============

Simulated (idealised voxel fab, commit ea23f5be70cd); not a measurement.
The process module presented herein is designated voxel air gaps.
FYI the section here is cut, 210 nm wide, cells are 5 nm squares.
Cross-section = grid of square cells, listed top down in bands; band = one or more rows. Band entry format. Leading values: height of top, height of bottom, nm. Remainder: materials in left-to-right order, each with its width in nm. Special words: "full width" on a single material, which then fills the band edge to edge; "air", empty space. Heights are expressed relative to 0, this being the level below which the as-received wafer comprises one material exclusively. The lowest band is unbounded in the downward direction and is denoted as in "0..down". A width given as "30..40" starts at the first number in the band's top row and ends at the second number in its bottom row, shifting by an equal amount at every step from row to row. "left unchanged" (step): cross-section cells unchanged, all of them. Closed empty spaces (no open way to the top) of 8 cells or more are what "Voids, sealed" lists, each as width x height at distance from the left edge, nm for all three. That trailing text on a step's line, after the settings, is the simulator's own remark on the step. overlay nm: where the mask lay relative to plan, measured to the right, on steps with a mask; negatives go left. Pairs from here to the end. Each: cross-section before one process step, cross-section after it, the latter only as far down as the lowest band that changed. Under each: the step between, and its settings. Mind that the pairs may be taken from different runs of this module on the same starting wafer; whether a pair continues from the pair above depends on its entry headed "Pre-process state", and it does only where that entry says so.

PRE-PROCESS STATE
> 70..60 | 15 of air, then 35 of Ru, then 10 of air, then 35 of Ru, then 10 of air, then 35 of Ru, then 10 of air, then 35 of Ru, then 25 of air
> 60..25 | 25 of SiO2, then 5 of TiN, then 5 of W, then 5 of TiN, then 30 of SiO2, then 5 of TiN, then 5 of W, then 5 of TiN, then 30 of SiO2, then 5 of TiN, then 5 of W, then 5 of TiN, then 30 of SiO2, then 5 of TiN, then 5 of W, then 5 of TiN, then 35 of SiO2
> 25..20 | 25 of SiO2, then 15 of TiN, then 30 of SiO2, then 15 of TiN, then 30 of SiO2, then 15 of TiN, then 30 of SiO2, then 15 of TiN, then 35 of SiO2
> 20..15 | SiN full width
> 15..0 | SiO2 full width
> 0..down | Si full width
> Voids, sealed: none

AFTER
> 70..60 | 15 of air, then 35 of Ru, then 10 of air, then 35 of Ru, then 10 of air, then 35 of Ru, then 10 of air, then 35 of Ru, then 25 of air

============

## Requirement
Only those lines of the entries above that run from the line containing "The process module" to the line containing "FYI the section", both included, should be transcribed exactly.

## Problem solution
The process module presented herein is designated voxel air gaps.
FYI the section here is cut, 210 nm wide, cells are 5 nm squares.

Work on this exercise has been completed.